[DATA EXTRACTS Boundary: Start]
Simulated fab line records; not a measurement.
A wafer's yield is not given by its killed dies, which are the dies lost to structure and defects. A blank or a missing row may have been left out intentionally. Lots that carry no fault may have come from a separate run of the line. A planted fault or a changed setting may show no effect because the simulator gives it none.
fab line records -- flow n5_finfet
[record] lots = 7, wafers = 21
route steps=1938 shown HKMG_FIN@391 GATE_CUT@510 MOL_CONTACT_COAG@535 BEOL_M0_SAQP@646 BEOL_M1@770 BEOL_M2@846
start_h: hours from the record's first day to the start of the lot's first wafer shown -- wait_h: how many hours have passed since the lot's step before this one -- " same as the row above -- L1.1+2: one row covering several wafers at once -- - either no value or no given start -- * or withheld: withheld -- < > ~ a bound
[DATA EXTRACTS Boundary: End]

» **TASK ITEM**
In full and without alteration, transcribe the listing above.

» **REPLY**
Simulated fab line records; not a measurement.
A wafer's yield is not given by its killed dies, which are the dies lost to structure and defects. A blank or a missing row may have been left out intentionally. Lots that carry no fault may have come from a separate run of the line. A planted fault or a changed setting may show no effect because the simulator gives it none.
fab line records -- flow n5_finfet
[record] lots = 7, wafers = 21
route steps=1938 shown HKMG_FIN@391 GATE_CUT@510 MOL_CONTACT_COAG@535 BEOL_M0_SAQP@646 BEOL_M1@770 BEOL_M2@846
start_h: hours from the record's first day to the start of the lot's first wafer shown -- wait_h: how many hours have passed since the lot's step before this one -- " same as the row above -- L1.1+2: one row covering several wafers at once -- - either no value or no given start -- * or withheld: withheld -- < > ~ a bound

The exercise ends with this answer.